**WORK ORDER:** Print all the records below, word for word and in full.

DATASET EXTRACT: Begin
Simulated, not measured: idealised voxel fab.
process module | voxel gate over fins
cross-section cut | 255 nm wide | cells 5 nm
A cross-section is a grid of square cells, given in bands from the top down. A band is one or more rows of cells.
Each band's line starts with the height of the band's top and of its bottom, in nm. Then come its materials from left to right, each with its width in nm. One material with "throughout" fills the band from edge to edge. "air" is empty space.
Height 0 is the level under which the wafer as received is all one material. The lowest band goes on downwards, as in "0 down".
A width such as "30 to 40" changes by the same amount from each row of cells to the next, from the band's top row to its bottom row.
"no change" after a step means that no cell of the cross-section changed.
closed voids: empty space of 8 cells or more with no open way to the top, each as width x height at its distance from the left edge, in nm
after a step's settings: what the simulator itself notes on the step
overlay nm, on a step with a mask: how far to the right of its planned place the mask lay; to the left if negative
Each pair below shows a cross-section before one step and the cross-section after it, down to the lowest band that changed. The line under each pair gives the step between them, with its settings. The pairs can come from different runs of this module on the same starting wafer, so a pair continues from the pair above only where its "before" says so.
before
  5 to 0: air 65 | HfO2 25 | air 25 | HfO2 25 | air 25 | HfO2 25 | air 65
DATASET EXTRACT: End

**TASK OUTPUT:**
Simulated, not measured: idealised voxel fab.
process module | voxel gate over fins
cross-section cut | 255 nm wide | cells 5 nm
A cross-section is a grid of square cells, given in bands from the top down. A band is one or more rows of cells.
Each band's line starts with the height of the band's top and of its bottom, in nm. Then come its materials from left to right, each with its width in nm. One material with "throughout" fills the band from edge to edge. "air" is empty space.
Height 0 is the level under which the wafer as received is all one material. The lowest band goes on downwards, as in "0 down".
A width such as "30 to 40" changes by the same amount from each row of cells to the next, from the band's top row to its bottom row.
"no change" after a step means that no cell of the cross-section changed.
closed voids: empty space of 8 cells or more with no open way to the top, each as width x height at its distance from the left edge, in nm
after a step's settings: what the simulator itself notes on the step
overlay nm, on a step with a mask: how far to the right of its planned place the mask lay; to the left if negative
Each pair below shows a cross-section before one step and the cross-section after it, down to the lowest band that changed. The line under each pair gives the step between them, with its settings. The pairs can come from different runs of this module on the same starting wafer, so a pair continues from the pair above only where its "before" says so.
before
  5 to 0: air 65 | HfO2 25 | air 25 | HfO2 25 | air 25 | HfO2 25 | air 65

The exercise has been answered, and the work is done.